╭─ Excerpted records
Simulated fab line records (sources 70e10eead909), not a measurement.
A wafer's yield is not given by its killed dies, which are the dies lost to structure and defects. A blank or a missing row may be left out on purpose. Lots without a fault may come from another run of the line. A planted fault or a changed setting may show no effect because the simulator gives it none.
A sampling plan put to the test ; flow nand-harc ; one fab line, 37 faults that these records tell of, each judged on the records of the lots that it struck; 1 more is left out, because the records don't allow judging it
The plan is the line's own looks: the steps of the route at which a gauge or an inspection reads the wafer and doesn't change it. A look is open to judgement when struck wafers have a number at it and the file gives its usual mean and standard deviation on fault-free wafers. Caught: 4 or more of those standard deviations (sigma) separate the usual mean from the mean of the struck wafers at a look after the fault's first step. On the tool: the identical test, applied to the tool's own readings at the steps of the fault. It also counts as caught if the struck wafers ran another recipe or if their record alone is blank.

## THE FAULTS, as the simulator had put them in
╰─

Using the entries above, return exactly the lines from the line with "A wafer's yield" to the line with "The plan is", counting both of those lines.

A wafer's yield is not given by its killed dies, which are the dies lost to structure and defects. A blank or a missing row may be left out on purpose. Lots without a fault may come from another run of the line. A planted fault or a changed setting may show no effect because the simulator gives it none.
A sampling plan put to the test ; flow nand-harc ; one fab line, 37 faults that these records tell of, each judged on the records of the lots that it struck; 1 more is left out, because the records don't allow judging it
The plan is the line's own looks: the steps of the route at which a gauge or an inspection reads the wafer and doesn't change it. A look is open to judgement when struck wafers have a number at it and the file gives its usual mean and standard deviation on fault-free wafers. Caught: 4 or more of those standard deviations (sigma) separate the usual mean from the mean of the struck wafers at a look after the fault's first step. On the tool: the identical test, applied to the tool's own readings at the steps of the fault. It also counts as caught if the struck wafers ran another recipe or if their record alone is blank.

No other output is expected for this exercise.